Give back each line of the listing precisely as written.

Segment Start: Exercise data

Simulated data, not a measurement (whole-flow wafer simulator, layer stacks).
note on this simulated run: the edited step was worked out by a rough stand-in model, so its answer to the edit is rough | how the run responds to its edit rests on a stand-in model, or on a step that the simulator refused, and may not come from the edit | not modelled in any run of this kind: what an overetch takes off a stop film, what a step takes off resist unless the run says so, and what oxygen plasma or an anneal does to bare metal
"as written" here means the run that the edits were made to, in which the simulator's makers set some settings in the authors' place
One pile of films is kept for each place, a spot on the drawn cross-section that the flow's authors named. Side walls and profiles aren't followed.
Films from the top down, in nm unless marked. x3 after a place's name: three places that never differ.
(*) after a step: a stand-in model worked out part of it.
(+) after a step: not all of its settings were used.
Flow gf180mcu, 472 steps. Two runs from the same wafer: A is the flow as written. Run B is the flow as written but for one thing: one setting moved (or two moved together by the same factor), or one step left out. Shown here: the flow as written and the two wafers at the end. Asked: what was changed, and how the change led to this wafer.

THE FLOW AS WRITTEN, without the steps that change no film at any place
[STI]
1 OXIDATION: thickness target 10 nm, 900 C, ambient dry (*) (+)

Segment End: Exercise data

Response:
Simulated data, not a measurement (whole-flow wafer simulator, layer stacks).
note on this simulated run: the edited step was worked out by a rough stand-in model, so its answer to the edit is rough | how the run responds to its edit rests on a stand-in model, or on a step that the simulator refused, and may not come from the edit | not modelled in any run of this kind: what an overetch takes off a stop film, what a step takes off resist unless the run says so, and what oxygen plasma or an anneal does to bare metal
"as written" here means the run that the edits were made to, in which the simulator's makers set some settings in the authors' place
One pile of films is kept for each place, a spot on the drawn cross-section that the flow's authors named. Side walls and profiles aren't followed.
Films from the top down, in nm unless marked. x3 after a place's name: three places that never differ.
(*) after a step: a stand-in model worked out part of it.
(+) after a step: not all of its settings were used.
Flow gf180mcu, 472 steps. Two runs from the same wafer: A is the flow as written. Run B is the flow as written but for one thing: one setting moved (or two moved together by the same factor), or one step left out. Shown here: the flow as written and the two wafers at the end. Asked: what was changed, and how the change led to this wafer.

THE FLOW AS WRITTEN, without the steps that change no film at any place
[STI]
1 OXIDATION: thickness target 10 nm, 900 C, ambient dry (*) (+)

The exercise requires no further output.